- _Required action_
Set down exactly, from the records below, the line with "ALD_oxide_etched_nm: thickness taken" through the line with "There are 3", and nothing else.

:::
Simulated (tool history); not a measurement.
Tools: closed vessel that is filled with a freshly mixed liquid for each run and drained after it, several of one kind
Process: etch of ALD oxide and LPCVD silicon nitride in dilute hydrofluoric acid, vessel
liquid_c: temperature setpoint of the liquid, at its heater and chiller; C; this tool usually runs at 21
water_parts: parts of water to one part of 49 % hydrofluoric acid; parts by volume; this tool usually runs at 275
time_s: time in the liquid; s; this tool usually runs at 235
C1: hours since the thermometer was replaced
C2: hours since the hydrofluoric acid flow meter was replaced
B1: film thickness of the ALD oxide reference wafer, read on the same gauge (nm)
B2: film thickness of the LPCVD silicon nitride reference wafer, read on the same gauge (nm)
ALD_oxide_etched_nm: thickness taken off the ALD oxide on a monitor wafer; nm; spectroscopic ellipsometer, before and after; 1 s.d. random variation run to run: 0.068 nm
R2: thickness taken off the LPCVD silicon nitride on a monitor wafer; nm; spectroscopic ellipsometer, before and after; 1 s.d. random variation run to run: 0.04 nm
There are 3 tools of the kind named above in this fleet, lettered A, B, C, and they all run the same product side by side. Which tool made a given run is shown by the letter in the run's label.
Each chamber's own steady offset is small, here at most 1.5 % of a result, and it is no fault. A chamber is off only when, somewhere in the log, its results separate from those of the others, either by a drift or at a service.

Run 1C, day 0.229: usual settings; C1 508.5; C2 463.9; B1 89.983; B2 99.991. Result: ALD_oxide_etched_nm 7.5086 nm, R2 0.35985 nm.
:::

- _Written reply_
ALD_oxide_etched_nm: thickness taken off the ALD oxide on a monitor wafer; nm; spectroscopic ellipsometer, before and after; 1 s.d. random variation run to run: 0.068 nm
R2: thickness taken off the LPCVD silicon nitride on a monitor wafer; nm; spectroscopic ellipsometer, before and after; 1 s.d. random variation run to run: 0.04 nm
There are 3 tools of the kind named above in this fleet, lettered A, B, C, and they all run the same product side by side. Which tool made a given run is shown by the letter in the run's label.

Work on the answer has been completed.